### [Record extracts]
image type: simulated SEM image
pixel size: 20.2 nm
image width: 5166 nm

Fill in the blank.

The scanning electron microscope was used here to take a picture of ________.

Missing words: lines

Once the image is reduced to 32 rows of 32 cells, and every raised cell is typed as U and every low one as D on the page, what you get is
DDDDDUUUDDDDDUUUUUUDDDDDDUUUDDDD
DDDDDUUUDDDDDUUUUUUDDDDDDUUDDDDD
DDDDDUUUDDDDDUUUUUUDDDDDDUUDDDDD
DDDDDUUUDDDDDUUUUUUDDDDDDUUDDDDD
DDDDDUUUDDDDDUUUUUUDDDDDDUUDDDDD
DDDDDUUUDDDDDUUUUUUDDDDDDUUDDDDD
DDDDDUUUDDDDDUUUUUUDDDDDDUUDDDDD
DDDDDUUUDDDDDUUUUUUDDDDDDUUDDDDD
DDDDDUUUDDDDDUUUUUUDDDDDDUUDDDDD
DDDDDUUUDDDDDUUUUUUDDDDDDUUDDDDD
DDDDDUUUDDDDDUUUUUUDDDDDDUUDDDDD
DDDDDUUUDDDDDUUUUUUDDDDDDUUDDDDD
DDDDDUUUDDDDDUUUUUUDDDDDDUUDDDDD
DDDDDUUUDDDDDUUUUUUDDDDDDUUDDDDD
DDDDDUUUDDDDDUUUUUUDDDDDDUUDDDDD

### [Work instruction]
What you return must be the lines above that run from the line with "The scanning electron" to the line with "DDDDDUUUDDDDDUUUUUUDDDDDDUUUDDDD", inclusive, each copied exactly.

### [Answer section]
The scanning electron microscope was used here to take a picture of ________.

Missing words: lines

Once the image is reduced to 32 rows of 32 cells, and every raised cell is typed as U and every low one as D on the page, what you get is
DDDDDUUUDDDDDUUUUUUDDDDDDUUUDDDD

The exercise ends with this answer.